_Stored data_:
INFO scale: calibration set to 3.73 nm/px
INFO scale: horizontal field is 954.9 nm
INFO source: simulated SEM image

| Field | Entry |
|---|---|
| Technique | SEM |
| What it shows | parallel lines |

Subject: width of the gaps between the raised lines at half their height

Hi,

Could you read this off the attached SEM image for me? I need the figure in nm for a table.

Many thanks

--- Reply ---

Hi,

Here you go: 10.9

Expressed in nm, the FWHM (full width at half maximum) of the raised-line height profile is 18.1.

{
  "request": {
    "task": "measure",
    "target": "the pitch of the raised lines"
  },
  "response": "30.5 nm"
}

_Assigned task_: Write down every entry exactly.

_Written reply_:
INFO scale: calibration set to 3.73 nm/px
INFO scale: horizontal field is 954.9 nm
INFO source: simulated SEM image

| Field | Entry |
|---|---|
| Technique | SEM |
| What it shows | parallel lines |

Subject: width of the gaps between the raised lines at half their height

Hi,

Could you read this off the attached SEM image for me? I need the figure in nm for a table.

Many thanks

--- Reply ---

Hi,

Here you go: 10.9

Expressed in nm, the FWHM (full width at half maximum) of the raised-line height profile is 18.1.

{
  "request": {
    "task": "measure",
    "target": "the pitch of the raised lines"
  },
  "response": "30.5 nm"
}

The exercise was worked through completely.